**MATERIAL PROVIDED:**
----------------
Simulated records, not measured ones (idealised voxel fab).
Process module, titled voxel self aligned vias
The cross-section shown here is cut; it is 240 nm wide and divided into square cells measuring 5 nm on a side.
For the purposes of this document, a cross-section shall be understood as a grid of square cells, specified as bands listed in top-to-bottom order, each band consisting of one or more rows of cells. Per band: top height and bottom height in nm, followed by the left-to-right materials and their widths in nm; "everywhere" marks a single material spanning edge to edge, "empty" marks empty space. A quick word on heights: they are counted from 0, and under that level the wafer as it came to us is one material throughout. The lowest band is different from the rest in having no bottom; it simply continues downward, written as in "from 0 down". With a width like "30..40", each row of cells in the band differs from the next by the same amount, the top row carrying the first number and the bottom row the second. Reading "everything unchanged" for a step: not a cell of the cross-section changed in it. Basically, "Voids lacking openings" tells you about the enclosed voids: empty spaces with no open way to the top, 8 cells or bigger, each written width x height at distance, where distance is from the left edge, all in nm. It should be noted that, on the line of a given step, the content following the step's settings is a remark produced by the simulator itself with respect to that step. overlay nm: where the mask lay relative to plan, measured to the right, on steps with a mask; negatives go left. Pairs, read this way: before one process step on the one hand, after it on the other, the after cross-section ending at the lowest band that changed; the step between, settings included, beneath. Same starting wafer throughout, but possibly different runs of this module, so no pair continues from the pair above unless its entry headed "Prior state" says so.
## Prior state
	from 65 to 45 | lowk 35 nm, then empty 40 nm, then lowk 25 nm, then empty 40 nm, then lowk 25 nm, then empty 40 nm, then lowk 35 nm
----------------

**BRIEF:** Between the first line of the entries above and the line with "## Prior state", both included, copy every line exactly and nothing outside that range.

**RESPONSE AREA:**
Simulated records, not measured ones (idealised voxel fab).
Process module, titled voxel self aligned vias
The cross-section shown here is cut; it is 240 nm wide and divided into square cells measuring 5 nm on a side.
For the purposes of this document, a cross-section shall be understood as a grid of square cells, specified as bands listed in top-to-bottom order, each band consisting of one or more rows of cells. Per band: top height and bottom height in nm, followed by the left-to-right materials and their widths in nm; "everywhere" marks a single material spanning edge to edge, "empty" marks empty space. A quick word on heights: they are counted from 0, and under that level the wafer as it came to us is one material throughout. The lowest band is different from the rest in having no bottom; it simply continues downward, written as in "from 0 down". With a width like "30..40", each row of cells in the band differs from the next by the same amount, the top row carrying the first number and the bottom row the second. Reading "everything unchanged" for a step: not a cell of the cross-section changed in it. Basically, "Voids lacking openings" tells you about the enclosed voids: empty spaces with no open way to the top, 8 cells or bigger, each written width x height at distance, where distance is from the left edge, all in nm. It should be noted that, on the line of a given step, the content following the step's settings is a remark produced by the simulator itself with respect to that step. overlay nm: where the mask lay relative to plan, measured to the right, on steps with a mask; negatives go left. Pairs, read this way: before one process step on the one hand, after it on the other, the after cross-section ending at the lowest band that changed; the step between, settings included, beneath. Same starting wafer throughout, but possibly different runs of this module, so no pair continues from the pair above unless its entry headed "Prior state" says so.
## Prior state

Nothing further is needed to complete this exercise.